(INFORMATION SHOWN):
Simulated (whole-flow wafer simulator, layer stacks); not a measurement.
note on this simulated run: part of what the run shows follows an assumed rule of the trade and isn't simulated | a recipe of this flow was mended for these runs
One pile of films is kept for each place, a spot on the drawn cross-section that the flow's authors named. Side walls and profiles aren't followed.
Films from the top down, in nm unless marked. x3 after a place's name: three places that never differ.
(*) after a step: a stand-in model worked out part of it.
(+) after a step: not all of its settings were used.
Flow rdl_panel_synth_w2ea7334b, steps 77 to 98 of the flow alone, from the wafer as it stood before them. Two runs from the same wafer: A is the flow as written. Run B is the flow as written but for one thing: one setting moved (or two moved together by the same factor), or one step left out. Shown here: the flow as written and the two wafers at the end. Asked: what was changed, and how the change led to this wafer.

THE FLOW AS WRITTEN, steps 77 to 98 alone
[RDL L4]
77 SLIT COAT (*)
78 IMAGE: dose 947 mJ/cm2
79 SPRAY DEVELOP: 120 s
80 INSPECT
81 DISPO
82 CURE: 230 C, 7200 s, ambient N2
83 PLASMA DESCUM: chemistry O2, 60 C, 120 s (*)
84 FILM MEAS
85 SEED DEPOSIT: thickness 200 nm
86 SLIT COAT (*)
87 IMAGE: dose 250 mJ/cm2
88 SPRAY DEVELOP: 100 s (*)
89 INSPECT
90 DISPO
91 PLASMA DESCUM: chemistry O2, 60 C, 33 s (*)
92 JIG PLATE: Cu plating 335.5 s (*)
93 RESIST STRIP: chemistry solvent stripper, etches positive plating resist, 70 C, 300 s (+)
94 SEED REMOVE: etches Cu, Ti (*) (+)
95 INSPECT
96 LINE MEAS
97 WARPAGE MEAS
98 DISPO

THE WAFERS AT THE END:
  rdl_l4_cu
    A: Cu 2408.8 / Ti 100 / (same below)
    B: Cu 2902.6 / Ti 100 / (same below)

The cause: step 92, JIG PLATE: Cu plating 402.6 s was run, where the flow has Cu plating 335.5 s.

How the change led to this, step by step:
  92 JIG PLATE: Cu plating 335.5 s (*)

(ACTIVITY): Give back the records above exactly, limited to the lines between the one holding "(*) after a" and the one holding "(+) after a", inclusive.

(WRITTEN REPLY):
(*) after a step: a stand-in model worked out part of it.
(+) after a step: not all of its settings were used.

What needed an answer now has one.